* Action item *
After locating the line that contains "bias_w: bias power; W" in the data below, set down exactly that line and each one after it through the line that contains "P5: trench etch", and nothing more.

* Dataset content *
==================================================

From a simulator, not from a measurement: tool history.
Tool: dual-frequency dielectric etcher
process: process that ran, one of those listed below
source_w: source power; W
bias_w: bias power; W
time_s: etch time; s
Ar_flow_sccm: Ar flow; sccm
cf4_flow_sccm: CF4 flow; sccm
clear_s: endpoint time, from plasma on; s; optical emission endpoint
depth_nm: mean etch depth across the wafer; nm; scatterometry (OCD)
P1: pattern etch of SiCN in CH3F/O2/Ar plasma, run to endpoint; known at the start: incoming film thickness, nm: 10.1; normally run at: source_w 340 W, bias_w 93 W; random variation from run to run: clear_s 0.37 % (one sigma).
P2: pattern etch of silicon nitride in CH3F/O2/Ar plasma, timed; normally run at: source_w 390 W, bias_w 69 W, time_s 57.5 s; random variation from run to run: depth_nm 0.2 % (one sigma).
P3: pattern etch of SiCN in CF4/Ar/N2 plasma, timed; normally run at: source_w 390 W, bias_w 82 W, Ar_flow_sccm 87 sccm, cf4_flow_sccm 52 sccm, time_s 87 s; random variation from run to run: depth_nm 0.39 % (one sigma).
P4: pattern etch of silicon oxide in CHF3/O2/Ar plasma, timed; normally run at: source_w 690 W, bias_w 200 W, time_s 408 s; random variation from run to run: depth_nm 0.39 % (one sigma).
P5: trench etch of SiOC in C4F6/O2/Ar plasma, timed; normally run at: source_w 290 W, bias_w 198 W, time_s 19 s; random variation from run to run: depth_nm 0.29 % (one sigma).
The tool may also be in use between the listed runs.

==================================================

* Answer section *
bias_w: bias power; W
time_s: etch time; s
Ar_flow_sccm: Ar flow; sccm
cf4_flow_sccm: CF4 flow; sccm
clear_s: endpoint time, from plasma on; s; optical emission endpoint
depth_nm: mean etch depth across the wafer; nm; scatterometry (OCD)
P1: pattern etch of SiCN in CH3F/O2/Ar plasma, run to endpoint; known at the start: incoming film thickness, nm: 10.1; normally run at: source_w 340 W, bias_w 93 W; random variation from run to run: clear_s 0.37 % (one sigma).
P2: pattern etch of silicon nitride in CH3F/O2/Ar plasma, timed; normally run at: source_w 390 W, bias_w 69 W, time_s 57.5 s; random variation from run to run: depth_nm 0.2 % (one sigma).
P3: pattern etch of SiCN in CF4/Ar/N2 plasma, timed; normally run at: source_w 390 W, bias_w 82 W, Ar_flow_sccm 87 sccm, cf4_flow_sccm 52 sccm, time_s 87 s; random variation from run to run: depth_nm 0.39 % (one sigma).
P4: pattern etch of silicon oxide in CHF3/O2/Ar plasma, timed; normally run at: source_w 690 W, bias_w 200 W, time_s 408 s; random variation from run to run: depth_nm 0.39 % (one sigma).
P5: trench etch of SiOC in C4F6/O2/Ar plasma, timed; normally run at: source_w 290 W, bias_w 198 W, time_s 19 s; random variation from run to run: depth_nm 0.29 % (one sigma).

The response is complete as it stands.